**ENTRIES PROVIDED**
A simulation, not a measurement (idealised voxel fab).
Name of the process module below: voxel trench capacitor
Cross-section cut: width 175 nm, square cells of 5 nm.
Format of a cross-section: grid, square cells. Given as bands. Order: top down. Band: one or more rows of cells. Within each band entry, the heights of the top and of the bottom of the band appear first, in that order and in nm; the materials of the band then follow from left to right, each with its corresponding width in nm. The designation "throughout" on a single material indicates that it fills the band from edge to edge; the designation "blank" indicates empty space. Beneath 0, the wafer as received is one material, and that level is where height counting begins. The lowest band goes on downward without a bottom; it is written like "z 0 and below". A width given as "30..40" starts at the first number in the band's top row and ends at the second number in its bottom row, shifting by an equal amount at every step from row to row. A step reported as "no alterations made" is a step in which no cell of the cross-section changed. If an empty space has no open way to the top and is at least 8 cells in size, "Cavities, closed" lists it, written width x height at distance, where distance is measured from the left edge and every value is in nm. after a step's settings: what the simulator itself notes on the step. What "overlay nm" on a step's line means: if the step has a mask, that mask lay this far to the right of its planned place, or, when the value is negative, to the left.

**WORK ITEM**
Taking the entries above, please repeat each one exactly.

**EXERCISE RESPONSE**
A simulation, not a measurement (idealised voxel fab).
Name of the process module below: voxel trench capacitor
Cross-section cut: width 175 nm, square cells of 5 nm.
Format of a cross-section: grid, square cells. Given as bands. Order: top down. Band: one or more rows of cells. Within each band entry, the heights of the top and of the bottom of the band appear first, in that order and in nm; the materials of the band then follow from left to right, each with its corresponding width in nm. The designation "throughout" on a single material indicates that it fills the band from edge to edge; the designation "blank" indicates empty space. Beneath 0, the wafer as received is one material, and that level is where height counting begins. The lowest band goes on downward without a bottom; it is written like "z 0 and below". A width given as "30..40" starts at the first number in the band's top row and ends at the second number in its bottom row, shifting by an equal amount at every step from row to row. A step reported as "no alterations made" is a step in which no cell of the cross-section changed. If an empty space has no open way to the top and is at least 8 cells in size, "Cavities, closed" lists it, written width x height at distance, where distance is measured from the left edge and every value is in nm. after a step's settings: what the simulator itself notes on the step. What "overlay nm" on a step's line means: if the step has a mask, that mask lay this far to the right of its planned place, or, when the value is negative, to the left.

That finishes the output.